--- RECORDS SHOWN Enclosed Below ---
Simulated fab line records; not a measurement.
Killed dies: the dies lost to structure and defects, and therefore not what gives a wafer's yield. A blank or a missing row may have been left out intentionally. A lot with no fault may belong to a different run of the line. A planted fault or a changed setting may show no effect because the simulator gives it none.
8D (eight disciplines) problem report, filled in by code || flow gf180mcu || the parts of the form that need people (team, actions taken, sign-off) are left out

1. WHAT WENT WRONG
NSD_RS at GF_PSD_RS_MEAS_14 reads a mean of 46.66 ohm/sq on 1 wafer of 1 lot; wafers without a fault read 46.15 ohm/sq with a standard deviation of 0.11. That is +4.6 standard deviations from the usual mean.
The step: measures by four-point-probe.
--- End of Enclosed RECORDS SHOWN ---

--- WORK INSTRUCTION ---
Retype every line of the material exactly.

--- EXERCISE RESULT ---
Simulated fab line records; not a measurement.
Killed dies: the dies lost to structure and defects, and therefore not what gives a wafer's yield. A blank or a missing row may have been left out intentionally. A lot with no fault may belong to a different run of the line. A planted fault or a changed setting may show no effect because the simulator gives it none.
8D (eight disciplines) problem report, filled in by code || flow gf180mcu || the parts of the form that need people (team, actions taken, sign-off) are left out

1. WHAT WENT WRONG
NSD_RS at GF_PSD_RS_MEAS_14 reads a mean of 46.66 ohm/sq on 1 wafer of 1 lot; wafers without a fault read 46.15 ohm/sq with a standard deviation of 0.11. That is +4.6 standard deviations from the usual mean.
The step: measures by four-point-probe.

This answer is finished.